Work item ▸ All records must be restated word for word.

Records supplied ▸
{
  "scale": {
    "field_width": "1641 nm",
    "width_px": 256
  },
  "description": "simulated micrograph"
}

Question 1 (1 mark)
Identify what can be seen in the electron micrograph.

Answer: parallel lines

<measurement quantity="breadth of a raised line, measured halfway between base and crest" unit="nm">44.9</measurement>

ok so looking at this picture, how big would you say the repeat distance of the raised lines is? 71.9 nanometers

Task response ▸
{
  "scale": {
    "field_width": "1641 nm",
    "width_px": 256
  },
  "description": "simulated micrograph"
}

Question 1 (1 mark)
Identify what can be seen in the electron micrograph.

Answer: parallel lines

<measurement quantity="breadth of a raised line, measured halfway between base and crest" unit="nm">44.9</measurement>

ok so looking at this picture, how big would you say the repeat distance of the raised lines is? 71.9 nanometers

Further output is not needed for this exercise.